## RECORD EXTRACTS:
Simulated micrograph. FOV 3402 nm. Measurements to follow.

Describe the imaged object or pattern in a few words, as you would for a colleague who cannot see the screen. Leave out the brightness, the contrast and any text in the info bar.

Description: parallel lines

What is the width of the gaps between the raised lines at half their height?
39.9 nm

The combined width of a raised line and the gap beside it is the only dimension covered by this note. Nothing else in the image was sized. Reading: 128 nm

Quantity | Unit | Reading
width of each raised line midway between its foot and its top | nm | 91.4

## ACTIVITY:
The records above must each be restated exactly as they stand.

## RESPONSE AREA:
Simulated micrograph. FOV 3402 nm. Measurements to follow.

Describe the imaged object or pattern in a few words, as you would for a colleague who cannot see the screen. Leave out the brightness, the contrast and any text in the info bar.

Description: parallel lines

What is the width of the gaps between the raised lines at half their height?
39.9 nm

The combined width of a raised line and the gap beside it is the only dimension covered by this note. Nothing else in the image was sized. Reading: 128 nm

Quantity | Unit | Reading
width of each raised line midway between its foot and its top | nm | 91.4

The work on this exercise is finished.